Write the entries out exactly, with the final line being the one containing "alike: same words".

- **DATA EXCERPTS**:
※ ※ ※

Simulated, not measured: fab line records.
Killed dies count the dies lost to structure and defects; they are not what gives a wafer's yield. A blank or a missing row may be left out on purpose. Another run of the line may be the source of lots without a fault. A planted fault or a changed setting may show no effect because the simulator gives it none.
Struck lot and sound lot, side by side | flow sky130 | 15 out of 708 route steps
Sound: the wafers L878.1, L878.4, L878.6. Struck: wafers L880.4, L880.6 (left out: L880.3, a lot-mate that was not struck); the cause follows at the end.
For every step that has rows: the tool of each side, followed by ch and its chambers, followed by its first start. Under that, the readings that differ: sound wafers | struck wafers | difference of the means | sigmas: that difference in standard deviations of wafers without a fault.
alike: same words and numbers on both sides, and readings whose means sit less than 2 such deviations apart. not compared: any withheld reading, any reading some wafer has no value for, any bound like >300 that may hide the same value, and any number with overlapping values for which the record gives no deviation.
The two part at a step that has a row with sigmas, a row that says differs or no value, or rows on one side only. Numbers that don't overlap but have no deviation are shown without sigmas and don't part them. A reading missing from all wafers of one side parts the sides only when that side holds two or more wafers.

※ ※ ※

- **ANSWER SPACE**:
Simulated, not measured: fab line records.
Killed dies count the dies lost to structure and defects; they are not what gives a wafer's yield. A blank or a missing row may be left out on purpose. Another run of the line may be the source of lots without a fault. A planted fault or a changed setting may show no effect because the simulator gives it none.
Struck lot and sound lot, side by side | flow sky130 | 15 out of 708 route steps
Sound: the wafers L878.1, L878.4, L878.6. Struck: wafers L880.4, L880.6 (left out: L880.3, a lot-mate that was not struck); the cause follows at the end.
For every step that has rows: the tool of each side, followed by ch and its chambers, followed by its first start. Under that, the readings that differ: sound wafers | struck wafers | difference of the means | sigmas: that difference in standard deviations of wafers without a fault.
alike: same words and numbers on both sides, and readings whose means sit less than 2 such deviations apart. not compared: any withheld reading, any reading some wafer has no value for, any bound like >300 that may hide the same value, and any number with overlapping values for which the record gives no deviation.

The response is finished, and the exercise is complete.